→ TASK ITEM
The answer is to be an exact copy of the lines below running from the line with "R3: film removed" down to the line with "Usual recipe: flow", both ends included, and nothing more.

→ DATA
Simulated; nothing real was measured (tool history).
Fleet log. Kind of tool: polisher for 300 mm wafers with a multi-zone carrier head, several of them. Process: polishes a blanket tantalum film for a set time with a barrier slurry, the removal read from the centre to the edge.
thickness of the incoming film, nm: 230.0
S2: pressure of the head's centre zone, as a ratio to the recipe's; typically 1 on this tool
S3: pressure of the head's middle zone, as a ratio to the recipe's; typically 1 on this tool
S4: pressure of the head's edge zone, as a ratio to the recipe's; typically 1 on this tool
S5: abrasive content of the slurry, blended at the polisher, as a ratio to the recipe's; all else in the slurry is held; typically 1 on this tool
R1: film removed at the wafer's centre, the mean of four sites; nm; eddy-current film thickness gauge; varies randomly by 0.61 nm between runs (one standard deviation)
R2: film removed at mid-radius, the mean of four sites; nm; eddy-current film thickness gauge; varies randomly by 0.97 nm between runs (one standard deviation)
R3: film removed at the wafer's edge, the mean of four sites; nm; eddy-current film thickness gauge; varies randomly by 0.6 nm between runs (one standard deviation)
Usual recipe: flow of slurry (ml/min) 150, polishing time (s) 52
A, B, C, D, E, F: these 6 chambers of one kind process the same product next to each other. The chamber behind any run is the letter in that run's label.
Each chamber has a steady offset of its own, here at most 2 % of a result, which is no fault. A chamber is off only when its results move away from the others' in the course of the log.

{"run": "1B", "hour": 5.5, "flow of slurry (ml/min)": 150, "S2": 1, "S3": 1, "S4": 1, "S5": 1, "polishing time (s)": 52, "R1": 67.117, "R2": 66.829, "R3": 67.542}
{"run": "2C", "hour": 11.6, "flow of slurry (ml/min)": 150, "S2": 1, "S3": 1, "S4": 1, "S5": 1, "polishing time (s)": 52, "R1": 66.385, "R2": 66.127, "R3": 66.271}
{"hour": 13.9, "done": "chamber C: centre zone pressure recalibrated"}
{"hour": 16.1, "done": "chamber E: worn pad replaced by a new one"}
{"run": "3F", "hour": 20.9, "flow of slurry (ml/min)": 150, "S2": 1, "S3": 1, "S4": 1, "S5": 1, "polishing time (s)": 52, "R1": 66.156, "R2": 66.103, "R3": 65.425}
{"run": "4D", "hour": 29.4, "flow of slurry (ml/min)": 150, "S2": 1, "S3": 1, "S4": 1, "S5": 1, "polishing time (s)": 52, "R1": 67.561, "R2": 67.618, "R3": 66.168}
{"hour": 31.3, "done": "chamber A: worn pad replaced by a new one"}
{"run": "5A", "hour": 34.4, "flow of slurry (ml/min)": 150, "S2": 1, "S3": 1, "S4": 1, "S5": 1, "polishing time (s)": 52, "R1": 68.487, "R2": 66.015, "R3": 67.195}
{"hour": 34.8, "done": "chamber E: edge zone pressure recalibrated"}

→ ANSWER BOX
R3: film removed at the wafer's edge, the mean of four sites; nm; eddy-current film thickness gauge; varies randomly by 0.6 nm between runs (one standard deviation)
Usual recipe: flow of slurry (ml/min) 150, polishing time (s) 52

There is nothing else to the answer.